▶ ACTION ITEM
The entries are to be returned exactly as written.

┄┄┄┄┄┄

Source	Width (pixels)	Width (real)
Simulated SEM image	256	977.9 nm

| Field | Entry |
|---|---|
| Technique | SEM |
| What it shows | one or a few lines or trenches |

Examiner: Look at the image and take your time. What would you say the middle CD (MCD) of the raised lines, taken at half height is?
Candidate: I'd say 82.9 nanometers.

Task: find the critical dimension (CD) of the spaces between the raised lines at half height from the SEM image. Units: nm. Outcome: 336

┄┄┄┄┄┄

▶ ANSWER SPACE
Source	Width (pixels)	Width (real)
Simulated SEM image	256	977.9 nm

| Field | Entry |
|---|---|
| Technique | SEM |
| What it shows | one or a few lines or trenches |

Examiner: Look at the image and take your time. What would you say the middle CD (MCD) of the raised lines, taken at half height is?
Candidate: I'd say 82.9 nanometers.

Task: find the critical dimension (CD) of the spaces between the raised lines at half height from the SEM image. Units: nm. Outcome: 336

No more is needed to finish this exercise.